The whole listing is to be returned exactly.

━━━
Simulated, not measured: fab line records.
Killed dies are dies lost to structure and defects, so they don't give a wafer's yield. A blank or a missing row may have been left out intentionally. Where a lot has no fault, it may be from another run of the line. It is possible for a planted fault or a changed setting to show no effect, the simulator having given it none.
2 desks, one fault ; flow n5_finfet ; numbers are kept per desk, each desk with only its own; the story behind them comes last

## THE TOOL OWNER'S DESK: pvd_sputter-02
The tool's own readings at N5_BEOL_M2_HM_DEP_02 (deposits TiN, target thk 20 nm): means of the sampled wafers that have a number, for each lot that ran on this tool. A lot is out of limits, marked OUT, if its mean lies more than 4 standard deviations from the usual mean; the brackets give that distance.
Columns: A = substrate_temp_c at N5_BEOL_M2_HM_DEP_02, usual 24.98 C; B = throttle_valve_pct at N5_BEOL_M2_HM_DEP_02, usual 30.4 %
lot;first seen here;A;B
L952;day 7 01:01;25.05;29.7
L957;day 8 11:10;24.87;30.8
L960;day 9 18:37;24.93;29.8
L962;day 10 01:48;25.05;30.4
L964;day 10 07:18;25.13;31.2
━━━

**Worked solution:**
Simulated, not measured: fab line records.
Killed dies are dies lost to structure and defects, so they don't give a wafer's yield. A blank or a missing row may have been left out intentionally. Where a lot has no fault, it may be from another run of the line. It is possible for a planted fault or a changed setting to show no effect, the simulator having given it none.
2 desks, one fault ; flow n5_finfet ; numbers are kept per desk, each desk with only its own; the story behind them comes last

## THE TOOL OWNER'S DESK: pvd_sputter-02
The tool's own readings at N5_BEOL_M2_HM_DEP_02 (deposits TiN, target thk 20 nm): means of the sampled wafers that have a number, for each lot that ran on this tool. A lot is out of limits, marked OUT, if its mean lies more than 4 standard deviations from the usual mean; the brackets give that distance.
Columns: A = substrate_temp_c at N5_BEOL_M2_HM_DEP_02, usual 24.98 C; B = throttle_valve_pct at N5_BEOL_M2_HM_DEP_02, usual 30.4 %
lot;first seen here;A;B
L952;day 7 01:01;25.05;29.7
L957;day 8 11:10;24.87;30.8
L960;day 9 18:37;24.93;29.8
L962;day 10 01:48;25.05;30.4
L964;day 10 07:18;25.13;31.2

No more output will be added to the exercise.